* _Data excerpts_:
=== Begin Enclosure ===

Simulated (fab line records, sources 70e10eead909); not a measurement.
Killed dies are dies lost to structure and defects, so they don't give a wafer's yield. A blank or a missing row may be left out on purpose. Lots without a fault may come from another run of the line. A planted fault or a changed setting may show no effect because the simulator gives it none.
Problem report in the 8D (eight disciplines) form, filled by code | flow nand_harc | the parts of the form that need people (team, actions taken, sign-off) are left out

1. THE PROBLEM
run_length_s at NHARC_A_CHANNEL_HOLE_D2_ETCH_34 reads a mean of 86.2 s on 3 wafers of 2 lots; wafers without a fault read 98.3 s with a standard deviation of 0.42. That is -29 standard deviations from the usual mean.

=== End Enclosure ===

* _Brief_: Each entry above should be output again, precisely as given.

* _Solution_:
Simulated (fab line records, sources 70e10eead909); not a measurement.
Killed dies are dies lost to structure and defects, so they don't give a wafer's yield. A blank or a missing row may be left out on purpose. Lots without a fault may come from another run of the line. A planted fault or a changed setting may show no effect because the simulator gives it none.
Problem report in the 8D (eight disciplines) form, filled by code | flow nand_harc | the parts of the form that need people (team, actions taken, sign-off) are left out

1. THE PROBLEM
run_length_s at NHARC_A_CHANNEL_HOLE_D2_ETCH_34 reads a mean of 86.2 s on 3 wafers of 2 lots; wafers without a fault read 98.3 s with a standard deviation of 0.42. That is -29 standard deviations from the usual mean.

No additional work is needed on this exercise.